● **DATA UNDER STUDY**:
-*-
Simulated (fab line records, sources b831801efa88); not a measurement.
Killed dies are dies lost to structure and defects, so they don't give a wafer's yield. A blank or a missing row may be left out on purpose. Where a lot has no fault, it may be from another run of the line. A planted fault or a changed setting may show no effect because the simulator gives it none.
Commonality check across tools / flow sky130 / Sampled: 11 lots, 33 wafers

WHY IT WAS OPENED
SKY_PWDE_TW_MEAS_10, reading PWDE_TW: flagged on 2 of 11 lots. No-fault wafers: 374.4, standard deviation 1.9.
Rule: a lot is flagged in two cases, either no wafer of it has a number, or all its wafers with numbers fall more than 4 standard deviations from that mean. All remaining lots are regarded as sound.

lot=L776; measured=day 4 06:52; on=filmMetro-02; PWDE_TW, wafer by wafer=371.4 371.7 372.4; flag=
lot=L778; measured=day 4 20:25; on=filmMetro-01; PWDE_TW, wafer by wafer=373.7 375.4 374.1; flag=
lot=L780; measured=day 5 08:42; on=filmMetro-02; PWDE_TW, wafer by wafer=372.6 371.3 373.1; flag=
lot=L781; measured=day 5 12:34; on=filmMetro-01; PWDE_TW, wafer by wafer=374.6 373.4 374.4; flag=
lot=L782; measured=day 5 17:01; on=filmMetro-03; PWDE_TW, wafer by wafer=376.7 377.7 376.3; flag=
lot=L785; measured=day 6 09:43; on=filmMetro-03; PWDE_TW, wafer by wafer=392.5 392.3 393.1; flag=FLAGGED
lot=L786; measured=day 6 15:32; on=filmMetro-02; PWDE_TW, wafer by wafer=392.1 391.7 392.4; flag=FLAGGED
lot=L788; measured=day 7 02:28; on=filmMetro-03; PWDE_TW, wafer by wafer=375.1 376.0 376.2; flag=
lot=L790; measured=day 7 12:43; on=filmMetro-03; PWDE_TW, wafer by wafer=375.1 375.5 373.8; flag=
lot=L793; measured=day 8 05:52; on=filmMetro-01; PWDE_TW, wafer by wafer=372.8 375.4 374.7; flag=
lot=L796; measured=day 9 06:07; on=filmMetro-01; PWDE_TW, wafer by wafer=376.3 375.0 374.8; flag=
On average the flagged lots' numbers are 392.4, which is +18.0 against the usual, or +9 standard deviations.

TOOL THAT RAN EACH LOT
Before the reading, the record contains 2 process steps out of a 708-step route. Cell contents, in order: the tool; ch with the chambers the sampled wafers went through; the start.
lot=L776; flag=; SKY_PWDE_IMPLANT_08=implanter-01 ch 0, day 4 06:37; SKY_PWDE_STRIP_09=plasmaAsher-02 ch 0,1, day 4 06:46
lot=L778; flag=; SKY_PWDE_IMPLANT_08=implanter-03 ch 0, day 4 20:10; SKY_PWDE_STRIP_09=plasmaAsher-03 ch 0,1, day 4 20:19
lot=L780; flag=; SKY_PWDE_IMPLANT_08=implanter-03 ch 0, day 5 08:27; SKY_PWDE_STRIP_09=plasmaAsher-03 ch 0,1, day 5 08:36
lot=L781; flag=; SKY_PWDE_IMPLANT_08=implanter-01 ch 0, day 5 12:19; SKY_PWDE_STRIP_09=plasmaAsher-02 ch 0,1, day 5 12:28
-*-

● **EXERCISE**: Would you output, from the records above, exactly the run of lines that starts at the line containing "lot=L790; measured=day 7" and ends at the line containing "lot=L796; measured=day 9", and only that run?

● **EXERCISE OUTPUT**:
lot=L790; measured=day 7 12:43; on=filmMetro-03; PWDE_TW, wafer by wafer=375.1 375.5 373.8; flag=
lot=L793; measured=day 8 05:52; on=filmMetro-01; PWDE_TW, wafer by wafer=372.8 375.4 374.7; flag=
lot=L796; measured=day 9 06:07; on=filmMetro-01; PWDE_TW, wafer by wafer=376.3 375.0 374.8; flag=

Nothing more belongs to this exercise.